Activity: The listing below must be given again in full, exactly.

BEGIN

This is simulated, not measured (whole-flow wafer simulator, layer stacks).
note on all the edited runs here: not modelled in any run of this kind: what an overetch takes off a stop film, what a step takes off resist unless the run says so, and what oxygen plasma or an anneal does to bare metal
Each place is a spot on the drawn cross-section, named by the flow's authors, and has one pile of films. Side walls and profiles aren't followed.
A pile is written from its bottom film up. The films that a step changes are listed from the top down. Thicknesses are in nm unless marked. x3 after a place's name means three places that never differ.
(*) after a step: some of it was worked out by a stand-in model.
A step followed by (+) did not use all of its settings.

END

Written response:
This is simulated, not measured (whole-flow wafer simulator, layer stacks).
note on all the edited runs here: not modelled in any run of this kind: what an overetch takes off a stop film, what a step takes off resist unless the run says so, and what oxygen plasma or an anneal does to bare metal
Each place is a spot on the drawn cross-section, named by the flow's authors, and has one pile of films. Side walls and profiles aren't followed.
A pile is written from its bottom film up. The films that a step changes are listed from the top down. Thicknesses are in nm unless marked. x3 after a place's name means three places that never differ.
(*) after a step: some of it was worked out by a stand-in model.
A step followed by (+) did not use all of its settings.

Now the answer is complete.